START SOURCE MATERIAL

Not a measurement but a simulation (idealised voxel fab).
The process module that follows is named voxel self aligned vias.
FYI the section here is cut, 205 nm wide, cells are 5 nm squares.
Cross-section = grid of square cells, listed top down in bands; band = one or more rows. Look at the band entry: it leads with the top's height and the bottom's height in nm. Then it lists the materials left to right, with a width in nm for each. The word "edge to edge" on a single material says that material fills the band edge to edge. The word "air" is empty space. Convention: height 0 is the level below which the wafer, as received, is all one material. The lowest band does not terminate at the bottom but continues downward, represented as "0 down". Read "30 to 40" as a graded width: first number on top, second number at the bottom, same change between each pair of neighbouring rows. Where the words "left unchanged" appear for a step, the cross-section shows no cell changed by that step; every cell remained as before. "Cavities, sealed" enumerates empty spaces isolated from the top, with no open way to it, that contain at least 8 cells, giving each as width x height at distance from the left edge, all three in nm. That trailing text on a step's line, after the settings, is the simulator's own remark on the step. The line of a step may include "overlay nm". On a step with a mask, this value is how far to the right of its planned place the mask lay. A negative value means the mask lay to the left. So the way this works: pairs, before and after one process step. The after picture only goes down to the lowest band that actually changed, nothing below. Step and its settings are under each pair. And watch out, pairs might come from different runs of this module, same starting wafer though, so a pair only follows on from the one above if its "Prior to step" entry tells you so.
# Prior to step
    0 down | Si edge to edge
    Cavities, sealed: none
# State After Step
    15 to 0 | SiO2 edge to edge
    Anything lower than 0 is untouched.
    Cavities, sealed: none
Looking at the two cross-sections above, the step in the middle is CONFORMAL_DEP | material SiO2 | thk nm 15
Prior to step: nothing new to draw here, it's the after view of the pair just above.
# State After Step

END SOURCE MATERIAL

Once more, give all the records exactly as they were written.

Not a measurement but a simulation (idealised voxel fab).
The process module that follows is named voxel self aligned vias.
FYI the section here is cut, 205 nm wide, cells are 5 nm squares.
Cross-section = grid of square cells, listed top down in bands; band = one or more rows. Look at the band entry: it leads with the top's height and the bottom's height in nm. Then it lists the materials left to right, with a width in nm for each. The word "edge to edge" on a single material says that material fills the band edge to edge. The word "air" is empty space. Convention: height 0 is the level below which the wafer, as received, is all one material. The lowest band does not terminate at the bottom but continues downward, represented as "0 down". Read "30 to 40" as a graded width: first number on top, second number at the bottom, same change between each pair of neighbouring rows. Where the words "left unchanged" appear for a step, the cross-section shows no cell changed by that step; every cell remained as before. "Cavities, sealed" enumerates empty spaces isolated from the top, with no open way to it, that contain at least 8 cells, giving each as width x height at distance from the left edge, all three in nm. That trailing text on a step's line, after the settings, is the simulator's own remark on the step. The line of a step may include "overlay nm". On a step with a mask, this value is how far to the right of its planned place the mask lay. A negative value means the mask lay to the left. So the way this works: pairs, before and after one process step. The after picture only goes down to the lowest band that actually changed, nothing below. Step and its settings are under each pair. And watch out, pairs might come from different runs of this module, same starting wafer though, so a pair only follows on from the one above if its "Prior to step" entry tells you so.
# Prior to step
    0 down | Si edge to edge
    Cavities, sealed: none
# State After Step
    15 to 0 | SiO2 edge to edge
    Anything lower than 0 is untouched.
    Cavities, sealed: none
Looking at the two cross-sections above, the step in the middle is CONFORMAL_DEP | material SiO2 | thk nm 15
Prior to step: nothing new to draw here, it's the after view of the pair just above.
# State After Step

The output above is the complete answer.